### [Required action]
Among the entries below, one stretch runs from the line that contains "Equipment: stylus profiler" through the line that contains "# hour 144.4: new". Repeat that stretch exactly, ends included, and only that.

⟨

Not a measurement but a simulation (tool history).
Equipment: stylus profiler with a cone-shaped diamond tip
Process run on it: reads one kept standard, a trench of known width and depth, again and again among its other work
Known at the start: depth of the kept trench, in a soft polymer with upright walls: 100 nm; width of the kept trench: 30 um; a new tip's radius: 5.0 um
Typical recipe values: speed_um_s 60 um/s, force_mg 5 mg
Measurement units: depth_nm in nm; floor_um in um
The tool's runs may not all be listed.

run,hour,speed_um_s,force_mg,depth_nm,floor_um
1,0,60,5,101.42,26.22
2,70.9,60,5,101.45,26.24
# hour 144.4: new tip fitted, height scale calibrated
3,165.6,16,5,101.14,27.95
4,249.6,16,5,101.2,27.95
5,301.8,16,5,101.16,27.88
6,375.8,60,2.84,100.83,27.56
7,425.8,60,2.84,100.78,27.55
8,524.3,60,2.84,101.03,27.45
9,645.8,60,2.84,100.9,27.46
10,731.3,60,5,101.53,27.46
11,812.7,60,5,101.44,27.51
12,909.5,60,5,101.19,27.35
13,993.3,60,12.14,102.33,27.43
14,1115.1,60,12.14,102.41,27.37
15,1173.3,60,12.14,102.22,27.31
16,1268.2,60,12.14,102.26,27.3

⟩

### [Your response]
Equipment: stylus profiler with a cone-shaped diamond tip
Process run on it: reads one kept standard, a trench of known width and depth, again and again among its other work
Known at the start: depth of the kept trench, in a soft polymer with upright walls: 100 nm; width of the kept trench: 30 um; a new tip's radius: 5.0 um
Typical recipe values: speed_um_s 60 um/s, force_mg 5 mg
Measurement units: depth_nm in nm; floor_um in um
The tool's runs may not all be listed.

run,hour,speed_um_s,force_mg,depth_nm,floor_um
1,0,60,5,101.42,26.22
2,70.9,60,5,101.45,26.24
# hour 144.4: new tip fitted, height scale calibrated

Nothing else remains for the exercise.